Segment Open

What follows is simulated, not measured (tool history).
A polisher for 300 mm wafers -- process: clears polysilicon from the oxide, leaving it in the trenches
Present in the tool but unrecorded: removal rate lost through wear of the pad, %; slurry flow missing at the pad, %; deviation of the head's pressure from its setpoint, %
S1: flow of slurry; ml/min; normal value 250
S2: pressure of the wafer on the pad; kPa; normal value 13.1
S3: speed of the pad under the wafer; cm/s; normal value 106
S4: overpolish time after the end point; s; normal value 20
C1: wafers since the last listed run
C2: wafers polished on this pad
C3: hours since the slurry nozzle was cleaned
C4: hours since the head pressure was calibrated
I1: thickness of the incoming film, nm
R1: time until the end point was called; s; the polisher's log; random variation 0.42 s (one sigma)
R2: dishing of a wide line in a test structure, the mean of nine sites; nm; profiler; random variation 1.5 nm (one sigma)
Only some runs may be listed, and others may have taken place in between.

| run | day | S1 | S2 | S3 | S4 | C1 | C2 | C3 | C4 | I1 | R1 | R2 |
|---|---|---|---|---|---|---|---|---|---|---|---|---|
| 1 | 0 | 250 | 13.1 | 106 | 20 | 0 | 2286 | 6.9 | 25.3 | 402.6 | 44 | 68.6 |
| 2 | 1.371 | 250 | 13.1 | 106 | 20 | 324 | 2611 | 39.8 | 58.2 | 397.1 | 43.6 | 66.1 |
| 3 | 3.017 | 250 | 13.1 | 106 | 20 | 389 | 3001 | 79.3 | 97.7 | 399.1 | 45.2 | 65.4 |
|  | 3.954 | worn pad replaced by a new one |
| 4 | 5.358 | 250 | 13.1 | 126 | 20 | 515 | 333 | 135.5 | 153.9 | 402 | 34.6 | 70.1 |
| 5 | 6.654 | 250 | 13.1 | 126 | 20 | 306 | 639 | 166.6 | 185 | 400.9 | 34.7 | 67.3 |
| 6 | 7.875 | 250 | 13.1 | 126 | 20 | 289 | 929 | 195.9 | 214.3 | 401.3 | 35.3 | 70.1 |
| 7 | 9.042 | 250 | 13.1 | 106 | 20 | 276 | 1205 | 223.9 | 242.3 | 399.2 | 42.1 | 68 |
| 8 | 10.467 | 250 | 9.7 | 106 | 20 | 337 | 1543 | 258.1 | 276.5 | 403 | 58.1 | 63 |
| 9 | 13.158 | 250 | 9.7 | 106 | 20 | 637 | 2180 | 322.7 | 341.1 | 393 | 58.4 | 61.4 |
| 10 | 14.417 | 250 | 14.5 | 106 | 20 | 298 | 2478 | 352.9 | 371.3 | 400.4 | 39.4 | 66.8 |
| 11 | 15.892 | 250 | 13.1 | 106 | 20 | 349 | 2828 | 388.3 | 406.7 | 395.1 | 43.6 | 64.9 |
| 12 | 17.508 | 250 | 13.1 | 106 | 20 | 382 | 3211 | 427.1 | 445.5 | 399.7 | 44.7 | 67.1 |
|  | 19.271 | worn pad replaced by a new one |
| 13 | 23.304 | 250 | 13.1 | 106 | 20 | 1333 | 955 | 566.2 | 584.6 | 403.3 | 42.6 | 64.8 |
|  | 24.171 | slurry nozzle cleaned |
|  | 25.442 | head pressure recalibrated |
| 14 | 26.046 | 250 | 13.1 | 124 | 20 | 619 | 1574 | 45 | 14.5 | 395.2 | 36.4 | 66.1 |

Segment Closed

▶ **TASK ITEM**
Reproduce word for word the material above, starting with the line that has "45.2 | 65.4 |" and stopping after the line that has "pressure recalibrated |".

▶ **ANSWER BOX**
| 3 | 3.017 | 250 | 13.1 | 106 | 20 | 389 | 3001 | 79.3 | 97.7 | 399.1 | 45.2 | 65.4 |
|  | 3.954 | worn pad replaced by a new one |
| 4 | 5.358 | 250 | 13.1 | 126 | 20 | 515 | 333 | 135.5 | 153.9 | 402 | 34.6 | 70.1 |
| 5 | 6.654 | 250 | 13.1 | 126 | 20 | 306 | 639 | 166.6 | 185 | 400.9 | 34.7 | 67.3 |
| 6 | 7.875 | 250 | 13.1 | 126 | 20 | 289 | 929 | 195.9 | 214.3 | 401.3 | 35.3 | 70.1 |
| 7 | 9.042 | 250 | 13.1 | 106 | 20 | 276 | 1205 | 223.9 | 242.3 | 399.2 | 42.1 | 68 |
| 8 | 10.467 | 250 | 9.7 | 106 | 20 | 337 | 1543 | 258.1 | 276.5 | 403 | 58.1 | 63 |
| 9 | 13.158 | 250 | 9.7 | 106 | 20 | 637 | 2180 | 322.7 | 341.1 | 393 | 58.4 | 61.4 |
| 10 | 14.417 | 250 | 14.5 | 106 | 20 | 298 | 2478 | 352.9 | 371.3 | 400.4 | 39.4 | 66.8 |
| 11 | 15.892 | 250 | 13.1 | 106 | 20 | 349 | 2828 | 388.3 | 406.7 | 395.1 | 43.6 | 64.9 |
| 12 | 17.508 | 250 | 13.1 | 106 | 20 | 382 | 3211 | 427.1 | 445.5 | 399.7 | 44.7 | 67.1 |
|  | 19.271 | worn pad replaced by a new one |
| 13 | 23.304 | 250 | 13.1 | 106 | 20 | 1333 | 955 | 566.2 | 584.6 | 403.3 | 42.6 | 64.8 |
|  | 24.171 | slurry nozzle cleaned |
|  | 25.442 | head pressure recalibrated |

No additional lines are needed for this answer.